INPUT DATA -
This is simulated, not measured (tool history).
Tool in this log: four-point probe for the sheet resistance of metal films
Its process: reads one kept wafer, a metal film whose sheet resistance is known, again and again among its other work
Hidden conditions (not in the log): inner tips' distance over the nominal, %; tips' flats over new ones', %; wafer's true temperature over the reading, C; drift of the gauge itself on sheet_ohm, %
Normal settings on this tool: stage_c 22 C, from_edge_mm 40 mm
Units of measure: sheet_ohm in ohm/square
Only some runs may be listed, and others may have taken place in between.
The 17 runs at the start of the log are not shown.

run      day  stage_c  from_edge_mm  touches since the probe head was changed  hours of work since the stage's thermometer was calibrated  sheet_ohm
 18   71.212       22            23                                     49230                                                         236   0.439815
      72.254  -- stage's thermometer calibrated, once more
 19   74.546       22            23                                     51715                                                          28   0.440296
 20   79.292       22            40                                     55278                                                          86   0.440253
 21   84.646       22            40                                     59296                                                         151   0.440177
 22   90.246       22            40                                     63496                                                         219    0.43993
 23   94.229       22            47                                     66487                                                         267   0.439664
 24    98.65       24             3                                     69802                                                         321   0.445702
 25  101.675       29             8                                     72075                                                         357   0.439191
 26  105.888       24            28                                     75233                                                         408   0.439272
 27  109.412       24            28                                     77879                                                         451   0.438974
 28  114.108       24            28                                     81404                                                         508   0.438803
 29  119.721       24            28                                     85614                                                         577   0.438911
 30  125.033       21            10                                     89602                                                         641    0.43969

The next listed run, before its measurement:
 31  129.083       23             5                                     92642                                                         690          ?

REQUIRED ACTION - Copy the entries word for word. Start at the first line and end with the line containing "Hidden conditions (not".

YOUR RESPONSE -
This is simulated, not measured (tool history).
Tool in this log: four-point probe for the sheet resistance of metal films
Its process: reads one kept wafer, a metal film whose sheet resistance is known, again and again among its other work
Hidden conditions (not in the log): inner tips' distance over the nominal, %; tips' flats over new ones', %; wafer's true temperature over the reading, C; drift of the gauge itself on sheet_ohm, %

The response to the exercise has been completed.